▸ Supplied information:
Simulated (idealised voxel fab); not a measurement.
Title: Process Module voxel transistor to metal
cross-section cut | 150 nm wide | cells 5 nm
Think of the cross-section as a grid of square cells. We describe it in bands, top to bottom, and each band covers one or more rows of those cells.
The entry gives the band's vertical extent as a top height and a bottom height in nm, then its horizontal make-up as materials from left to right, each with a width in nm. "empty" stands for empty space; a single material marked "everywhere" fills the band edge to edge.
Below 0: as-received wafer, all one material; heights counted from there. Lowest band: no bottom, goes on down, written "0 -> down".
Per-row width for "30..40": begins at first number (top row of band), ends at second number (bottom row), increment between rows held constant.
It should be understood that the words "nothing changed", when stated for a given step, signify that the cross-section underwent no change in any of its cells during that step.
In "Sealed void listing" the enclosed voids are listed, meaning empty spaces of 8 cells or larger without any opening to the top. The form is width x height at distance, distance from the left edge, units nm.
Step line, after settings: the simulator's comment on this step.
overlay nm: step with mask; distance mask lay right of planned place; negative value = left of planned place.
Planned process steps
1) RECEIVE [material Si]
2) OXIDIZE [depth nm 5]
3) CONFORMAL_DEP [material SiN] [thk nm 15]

▸ Requirement:
Using the listing above, reproduce each line without omission.

▸ Written reply:
Simulated (idealised voxel fab); not a measurement.
Title: Process Module voxel transistor to metal
cross-section cut | 150 nm wide | cells 5 nm
Think of the cross-section as a grid of square cells. We describe it in bands, top to bottom, and each band covers one or more rows of those cells.
The entry gives the band's vertical extent as a top height and a bottom height in nm, then its horizontal make-up as materials from left to right, each with a width in nm. "empty" stands for empty space; a single material marked "everywhere" fills the band edge to edge.
Below 0: as-received wafer, all one material; heights counted from there. Lowest band: no bottom, goes on down, written "0 -> down".
Per-row width for "30..40": begins at first number (top row of band), ends at second number (bottom row), increment between rows held constant.
It should be understood that the words "nothing changed", when stated for a given step, signify that the cross-section underwent no change in any of its cells during that step.
In "Sealed void listing" the enclosed voids are listed, meaning empty spaces of 8 cells or larger without any opening to the top. The form is width x height at distance, distance from the left edge, units nm.
Step line, after settings: the simulator's comment on this step.
overlay nm: step with mask; distance mask lay right of planned place; negative value = left of planned place.
Planned process steps
1) RECEIVE [material Si]
2) OXIDIZE [depth nm 5]
3) CONFORMAL_DEP [material SiN] [thk nm 15]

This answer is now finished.